(Data section Opens)

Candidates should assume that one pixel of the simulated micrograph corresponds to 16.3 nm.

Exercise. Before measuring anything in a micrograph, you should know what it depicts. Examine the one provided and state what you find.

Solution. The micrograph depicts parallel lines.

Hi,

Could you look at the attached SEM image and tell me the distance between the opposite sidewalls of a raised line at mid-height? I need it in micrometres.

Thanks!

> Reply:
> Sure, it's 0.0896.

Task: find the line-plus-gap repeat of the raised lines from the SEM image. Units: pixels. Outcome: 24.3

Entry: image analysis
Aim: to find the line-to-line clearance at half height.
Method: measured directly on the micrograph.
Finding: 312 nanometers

(Data section Closes)

### Required action
Each line from the first line of the entries up to and including the line containing "Solution. The micrograph" should be transcribed exactly, with all other lines left out.

### Task result
Candidates should assume that one pixel of the simulated micrograph corresponds to 16.3 nm.

Exercise. Before measuring anything in a micrograph, you should know what it depicts. Examine the one provided and state what you find.

Solution. The micrograph depicts parallel lines.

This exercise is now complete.